__________________________________________________
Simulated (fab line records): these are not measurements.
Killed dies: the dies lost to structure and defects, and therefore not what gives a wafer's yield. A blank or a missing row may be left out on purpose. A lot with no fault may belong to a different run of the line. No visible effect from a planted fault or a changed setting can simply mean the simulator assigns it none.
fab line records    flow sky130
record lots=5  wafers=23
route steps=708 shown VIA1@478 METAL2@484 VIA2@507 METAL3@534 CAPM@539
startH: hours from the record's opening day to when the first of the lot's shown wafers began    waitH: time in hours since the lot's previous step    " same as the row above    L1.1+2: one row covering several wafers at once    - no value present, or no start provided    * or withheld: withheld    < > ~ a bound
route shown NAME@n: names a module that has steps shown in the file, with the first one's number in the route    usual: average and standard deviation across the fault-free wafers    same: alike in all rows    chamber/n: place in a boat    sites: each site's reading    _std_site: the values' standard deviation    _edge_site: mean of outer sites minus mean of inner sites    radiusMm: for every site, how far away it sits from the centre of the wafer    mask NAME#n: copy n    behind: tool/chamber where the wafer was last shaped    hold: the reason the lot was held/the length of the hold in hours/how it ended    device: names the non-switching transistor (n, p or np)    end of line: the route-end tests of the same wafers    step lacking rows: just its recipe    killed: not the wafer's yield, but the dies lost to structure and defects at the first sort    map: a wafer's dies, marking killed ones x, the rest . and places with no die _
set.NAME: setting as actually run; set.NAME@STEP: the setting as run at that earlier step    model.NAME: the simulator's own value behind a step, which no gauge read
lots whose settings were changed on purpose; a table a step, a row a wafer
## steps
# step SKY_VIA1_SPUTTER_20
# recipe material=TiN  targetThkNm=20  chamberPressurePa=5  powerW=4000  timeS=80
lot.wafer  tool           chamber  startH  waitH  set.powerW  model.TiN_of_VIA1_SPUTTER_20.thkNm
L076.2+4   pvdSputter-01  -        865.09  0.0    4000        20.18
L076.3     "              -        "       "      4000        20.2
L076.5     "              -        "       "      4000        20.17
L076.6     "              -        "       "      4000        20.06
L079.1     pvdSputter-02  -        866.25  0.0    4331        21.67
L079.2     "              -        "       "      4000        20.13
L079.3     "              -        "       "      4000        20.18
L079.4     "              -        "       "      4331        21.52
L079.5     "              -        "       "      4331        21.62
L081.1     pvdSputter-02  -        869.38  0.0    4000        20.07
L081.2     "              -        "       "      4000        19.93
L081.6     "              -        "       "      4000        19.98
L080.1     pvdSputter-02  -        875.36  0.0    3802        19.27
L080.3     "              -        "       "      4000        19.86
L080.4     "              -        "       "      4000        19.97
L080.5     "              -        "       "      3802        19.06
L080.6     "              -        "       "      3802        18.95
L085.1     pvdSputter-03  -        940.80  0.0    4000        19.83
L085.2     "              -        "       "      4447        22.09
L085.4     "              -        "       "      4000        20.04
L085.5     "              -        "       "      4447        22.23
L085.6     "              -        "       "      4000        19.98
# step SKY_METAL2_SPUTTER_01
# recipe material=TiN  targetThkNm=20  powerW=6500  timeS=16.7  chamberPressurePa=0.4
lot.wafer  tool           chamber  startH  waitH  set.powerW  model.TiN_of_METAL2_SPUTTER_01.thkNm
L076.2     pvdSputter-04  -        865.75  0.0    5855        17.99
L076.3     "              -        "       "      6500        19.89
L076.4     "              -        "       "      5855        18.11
__________________________________________________

◆ **Brief**
Among the entries above, locate the lines containing "route steps=708 shown" and "startH: hours from", and transcribe exactly those two lines and all lines between.

◆ **Written reply**
route steps=708 shown VIA1@478 METAL2@484 VIA2@507 METAL3@534 CAPM@539
startH: hours from the record's opening day to when the first of the lot's shown wafers began    waitH: time in hours since the lot's previous step    " same as the row above    L1.1+2: one row covering several wafers at once    - no value present, or no start provided    * or withheld: withheld    < > ~ a bound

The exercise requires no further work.